▸ **RECORDS SUPPLIED**:
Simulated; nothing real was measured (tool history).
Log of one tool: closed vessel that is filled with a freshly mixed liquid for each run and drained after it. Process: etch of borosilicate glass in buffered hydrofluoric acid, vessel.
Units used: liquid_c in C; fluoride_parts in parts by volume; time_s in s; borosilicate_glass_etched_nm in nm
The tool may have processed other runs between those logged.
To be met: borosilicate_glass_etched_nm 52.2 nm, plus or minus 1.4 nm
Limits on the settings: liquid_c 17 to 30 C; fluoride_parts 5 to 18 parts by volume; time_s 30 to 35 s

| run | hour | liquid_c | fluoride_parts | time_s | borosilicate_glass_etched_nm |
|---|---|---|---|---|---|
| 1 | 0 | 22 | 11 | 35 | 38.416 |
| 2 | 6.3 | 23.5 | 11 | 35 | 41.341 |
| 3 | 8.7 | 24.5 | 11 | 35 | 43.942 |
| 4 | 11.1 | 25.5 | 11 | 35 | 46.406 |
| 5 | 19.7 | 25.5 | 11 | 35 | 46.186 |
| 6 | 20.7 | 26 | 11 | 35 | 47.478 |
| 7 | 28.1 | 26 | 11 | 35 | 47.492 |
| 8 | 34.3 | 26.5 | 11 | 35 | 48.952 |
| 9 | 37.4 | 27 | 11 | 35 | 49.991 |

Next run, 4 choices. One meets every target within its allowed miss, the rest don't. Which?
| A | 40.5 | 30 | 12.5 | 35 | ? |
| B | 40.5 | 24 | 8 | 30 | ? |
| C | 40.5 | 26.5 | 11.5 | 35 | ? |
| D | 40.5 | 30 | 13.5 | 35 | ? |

▸ **ASSIGNMENT**: The answer must be an exact copy of every record above.

▸ **ANSWER SECTION**:
Simulated; nothing real was measured (tool history).
Log of one tool: closed vessel that is filled with a freshly mixed liquid for each run and drained after it. Process: etch of borosilicate glass in buffered hydrofluoric acid, vessel.
Units used: liquid_c in C; fluoride_parts in parts by volume; time_s in s; borosilicate_glass_etched_nm in nm
The tool may have processed other runs between those logged.
To be met: borosilicate_glass_etched_nm 52.2 nm, plus or minus 1.4 nm
Limits on the settings: liquid_c 17 to 30 C; fluoride_parts 5 to 18 parts by volume; time_s 30 to 35 s

| run | hour | liquid_c | fluoride_parts | time_s | borosilicate_glass_etched_nm |
|---|---|---|---|---|---|
| 1 | 0 | 22 | 11 | 35 | 38.416 |
| 2 | 6.3 | 23.5 | 11 | 35 | 41.341 |
| 3 | 8.7 | 24.5 | 11 | 35 | 43.942 |
| 4 | 11.1 | 25.5 | 11 | 35 | 46.406 |
| 5 | 19.7 | 25.5 | 11 | 35 | 46.186 |
| 6 | 20.7 | 26 | 11 | 35 | 47.478 |
| 7 | 28.1 | 26 | 11 | 35 | 47.492 |
| 8 | 34.3 | 26.5 | 11 | 35 | 48.952 |
| 9 | 37.4 | 27 | 11 | 35 | 49.991 |

Next run, 4 choices. One meets every target within its allowed miss, the rest don't. Which?
| A | 40.5 | 30 | 12.5 | 35 | ? |
| B | 40.5 | 24 | 8 | 30 | ? |
| C | 40.5 | 26.5 | 11.5 | 35 | ? |
| D | 40.5 | 30 | 13.5 | 35 | ? |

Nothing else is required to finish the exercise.